* _Brief_: All lines from the first line of the material up to and including the line with "Four-point probe for" must be copied exactly, and no others.

>>>>

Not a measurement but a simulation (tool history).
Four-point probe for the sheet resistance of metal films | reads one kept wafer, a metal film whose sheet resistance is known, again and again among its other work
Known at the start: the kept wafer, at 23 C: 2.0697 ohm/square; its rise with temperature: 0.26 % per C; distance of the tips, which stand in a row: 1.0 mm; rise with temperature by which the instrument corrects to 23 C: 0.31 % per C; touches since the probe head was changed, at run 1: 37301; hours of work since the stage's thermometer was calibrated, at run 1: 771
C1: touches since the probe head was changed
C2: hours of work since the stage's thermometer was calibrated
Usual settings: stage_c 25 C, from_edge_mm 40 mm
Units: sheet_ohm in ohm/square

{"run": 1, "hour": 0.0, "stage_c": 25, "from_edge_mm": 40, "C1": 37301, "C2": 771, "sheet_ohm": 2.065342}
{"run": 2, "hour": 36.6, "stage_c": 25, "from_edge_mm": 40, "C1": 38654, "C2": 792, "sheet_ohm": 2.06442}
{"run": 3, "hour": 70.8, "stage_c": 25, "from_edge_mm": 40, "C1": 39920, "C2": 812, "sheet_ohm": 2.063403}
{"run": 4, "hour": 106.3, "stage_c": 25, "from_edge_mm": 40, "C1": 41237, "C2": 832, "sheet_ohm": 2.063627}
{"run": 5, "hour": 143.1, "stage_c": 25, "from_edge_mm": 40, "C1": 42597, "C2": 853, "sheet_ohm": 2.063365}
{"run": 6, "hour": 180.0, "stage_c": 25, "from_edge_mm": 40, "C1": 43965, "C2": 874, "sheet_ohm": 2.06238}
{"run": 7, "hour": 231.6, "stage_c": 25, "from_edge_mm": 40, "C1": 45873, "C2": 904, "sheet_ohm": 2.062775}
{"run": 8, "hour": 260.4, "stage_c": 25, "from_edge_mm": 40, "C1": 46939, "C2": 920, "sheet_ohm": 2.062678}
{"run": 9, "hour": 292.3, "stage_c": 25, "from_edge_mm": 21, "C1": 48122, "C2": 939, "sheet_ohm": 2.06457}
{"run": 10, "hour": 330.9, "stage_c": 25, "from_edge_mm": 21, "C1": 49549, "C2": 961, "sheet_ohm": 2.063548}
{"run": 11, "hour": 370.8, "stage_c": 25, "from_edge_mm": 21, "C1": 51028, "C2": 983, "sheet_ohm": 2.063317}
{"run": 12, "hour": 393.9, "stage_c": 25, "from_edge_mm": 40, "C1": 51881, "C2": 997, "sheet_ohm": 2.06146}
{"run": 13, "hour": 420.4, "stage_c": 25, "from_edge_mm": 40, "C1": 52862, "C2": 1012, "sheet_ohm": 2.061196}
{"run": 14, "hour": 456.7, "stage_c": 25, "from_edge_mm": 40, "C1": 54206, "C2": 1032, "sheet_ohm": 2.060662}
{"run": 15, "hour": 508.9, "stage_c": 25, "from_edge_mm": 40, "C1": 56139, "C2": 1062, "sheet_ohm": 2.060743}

<<<<

* _Written solution_:
Not a measurement but a simulation (tool history).
Four-point probe for the sheet resistance of metal films | reads one kept wafer, a metal film whose sheet resistance is known, again and again among its other work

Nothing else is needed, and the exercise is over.